GIVEN ENTRIES:
+ + + + + + +
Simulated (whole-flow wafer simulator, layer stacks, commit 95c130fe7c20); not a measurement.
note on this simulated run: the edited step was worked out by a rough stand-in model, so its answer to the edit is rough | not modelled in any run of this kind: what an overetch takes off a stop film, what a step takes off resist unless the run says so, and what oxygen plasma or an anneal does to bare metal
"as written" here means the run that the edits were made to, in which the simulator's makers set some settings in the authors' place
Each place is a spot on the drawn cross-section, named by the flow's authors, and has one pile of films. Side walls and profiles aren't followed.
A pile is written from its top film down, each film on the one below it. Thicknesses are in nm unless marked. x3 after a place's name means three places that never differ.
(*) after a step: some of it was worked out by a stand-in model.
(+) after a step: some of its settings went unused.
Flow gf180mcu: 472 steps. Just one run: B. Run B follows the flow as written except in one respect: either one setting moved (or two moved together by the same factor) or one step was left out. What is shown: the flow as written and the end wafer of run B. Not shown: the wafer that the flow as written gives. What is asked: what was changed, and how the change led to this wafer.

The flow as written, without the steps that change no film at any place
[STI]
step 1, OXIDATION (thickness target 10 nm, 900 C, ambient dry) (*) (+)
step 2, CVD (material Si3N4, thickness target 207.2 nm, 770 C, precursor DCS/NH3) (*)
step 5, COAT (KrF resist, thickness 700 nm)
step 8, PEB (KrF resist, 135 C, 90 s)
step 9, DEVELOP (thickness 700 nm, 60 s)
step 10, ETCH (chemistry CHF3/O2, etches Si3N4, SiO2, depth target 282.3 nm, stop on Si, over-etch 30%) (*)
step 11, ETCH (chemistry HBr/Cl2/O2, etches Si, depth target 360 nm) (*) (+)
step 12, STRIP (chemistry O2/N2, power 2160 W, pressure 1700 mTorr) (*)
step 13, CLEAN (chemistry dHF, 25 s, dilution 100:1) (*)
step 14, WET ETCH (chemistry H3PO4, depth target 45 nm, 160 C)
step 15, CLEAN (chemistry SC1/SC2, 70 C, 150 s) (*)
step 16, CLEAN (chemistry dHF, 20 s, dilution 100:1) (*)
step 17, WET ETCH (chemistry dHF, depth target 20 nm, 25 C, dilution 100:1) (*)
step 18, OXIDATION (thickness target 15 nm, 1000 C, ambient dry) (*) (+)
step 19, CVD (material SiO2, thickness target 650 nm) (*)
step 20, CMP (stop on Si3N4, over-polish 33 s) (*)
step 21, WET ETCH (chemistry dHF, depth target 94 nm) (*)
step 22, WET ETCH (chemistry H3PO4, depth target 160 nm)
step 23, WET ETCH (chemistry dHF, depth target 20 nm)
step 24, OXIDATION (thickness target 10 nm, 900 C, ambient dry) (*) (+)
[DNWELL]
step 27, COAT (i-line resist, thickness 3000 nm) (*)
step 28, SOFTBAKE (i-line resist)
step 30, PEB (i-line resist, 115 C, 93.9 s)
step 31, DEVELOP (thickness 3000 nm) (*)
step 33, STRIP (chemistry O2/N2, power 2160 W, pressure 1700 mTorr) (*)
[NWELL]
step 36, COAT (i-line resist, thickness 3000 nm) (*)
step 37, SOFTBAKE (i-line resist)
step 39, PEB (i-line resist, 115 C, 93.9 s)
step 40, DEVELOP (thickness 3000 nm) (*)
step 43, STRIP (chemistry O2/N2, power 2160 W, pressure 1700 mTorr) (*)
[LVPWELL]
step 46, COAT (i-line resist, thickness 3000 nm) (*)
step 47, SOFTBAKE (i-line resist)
+ + + + + + +

REQUIREMENT: Where the line with "(+) after a" ends, your copy should end too; please return exactly the lines from the first line of the data through it.

WORKED SOLUTION:
Simulated (whole-flow wafer simulator, layer stacks, commit 95c130fe7c20); not a measurement.
note on this simulated run: the edited step was worked out by a rough stand-in model, so its answer to the edit is rough | not modelled in any run of this kind: what an overetch takes off a stop film, what a step takes off resist unless the run says so, and what oxygen plasma or an anneal does to bare metal
"as written" here means the run that the edits were made to, in which the simulator's makers set some settings in the authors' place
Each place is a spot on the drawn cross-section, named by the flow's authors, and has one pile of films. Side walls and profiles aren't followed.
A pile is written from its top film down, each film on the one below it. Thicknesses are in nm unless marked. x3 after a place's name means three places that never differ.
(*) after a step: some of it was worked out by a stand-in model.
(+) after a step: some of its settings went unused.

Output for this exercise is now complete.